The data:
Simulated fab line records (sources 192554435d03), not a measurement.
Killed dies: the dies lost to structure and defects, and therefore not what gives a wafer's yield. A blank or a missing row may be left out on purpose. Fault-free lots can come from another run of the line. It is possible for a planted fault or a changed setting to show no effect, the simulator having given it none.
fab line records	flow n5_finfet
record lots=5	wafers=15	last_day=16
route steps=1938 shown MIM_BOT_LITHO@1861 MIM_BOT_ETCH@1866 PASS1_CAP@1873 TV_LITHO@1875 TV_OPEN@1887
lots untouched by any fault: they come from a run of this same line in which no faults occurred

Assignment:
This exercise requires all the entries to be written out again exactly.

Exercise result:
Simulated fab line records (sources 192554435d03), not a measurement.
Killed dies: the dies lost to structure and defects, and therefore not what gives a wafer's yield. A blank or a missing row may be left out on purpose. Fault-free lots can come from another run of the line. It is possible for a planted fault or a changed setting to show no effect, the simulator having given it none.
fab line records	flow n5_finfet
record lots=5	wafers=15	last_day=16
route steps=1938 shown MIM_BOT_LITHO@1861 MIM_BOT_ETCH@1866 PASS1_CAP@1873 TV_LITHO@1875 TV_OPEN@1887
lots untouched by any fault: they come from a run of this same line in which no faults occurred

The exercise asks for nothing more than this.